_EXERCISE_
The records follow. Print, word for word, the first line through the "Square cells of" line.

_INFORMATION_

*****

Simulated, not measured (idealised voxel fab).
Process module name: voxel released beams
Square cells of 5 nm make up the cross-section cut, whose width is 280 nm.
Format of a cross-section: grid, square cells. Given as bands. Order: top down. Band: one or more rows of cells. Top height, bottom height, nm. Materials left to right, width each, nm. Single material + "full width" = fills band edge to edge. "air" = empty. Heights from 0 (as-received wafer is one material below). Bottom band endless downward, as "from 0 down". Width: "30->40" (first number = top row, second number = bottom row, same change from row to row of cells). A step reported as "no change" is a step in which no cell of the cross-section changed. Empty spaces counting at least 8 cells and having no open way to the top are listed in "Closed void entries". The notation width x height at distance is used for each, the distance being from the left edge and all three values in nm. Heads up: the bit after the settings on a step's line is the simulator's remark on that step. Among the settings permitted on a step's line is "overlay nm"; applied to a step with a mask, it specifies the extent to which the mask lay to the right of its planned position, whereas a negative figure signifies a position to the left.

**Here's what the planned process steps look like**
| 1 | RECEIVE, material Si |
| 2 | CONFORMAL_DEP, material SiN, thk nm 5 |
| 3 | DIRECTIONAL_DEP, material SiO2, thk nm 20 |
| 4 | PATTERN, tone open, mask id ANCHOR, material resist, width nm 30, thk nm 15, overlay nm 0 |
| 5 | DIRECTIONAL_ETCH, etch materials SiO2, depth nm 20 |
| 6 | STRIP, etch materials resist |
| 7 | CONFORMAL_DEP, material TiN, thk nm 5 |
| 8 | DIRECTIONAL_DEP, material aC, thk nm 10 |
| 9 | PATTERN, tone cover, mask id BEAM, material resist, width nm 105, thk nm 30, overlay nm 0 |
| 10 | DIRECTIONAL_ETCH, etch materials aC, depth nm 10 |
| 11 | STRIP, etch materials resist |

*****

_WORKED SOLUTION_
Simulated, not measured (idealised voxel fab).
Process module name: voxel released beams
Square cells of 5 nm make up the cross-section cut, whose width is 280 nm.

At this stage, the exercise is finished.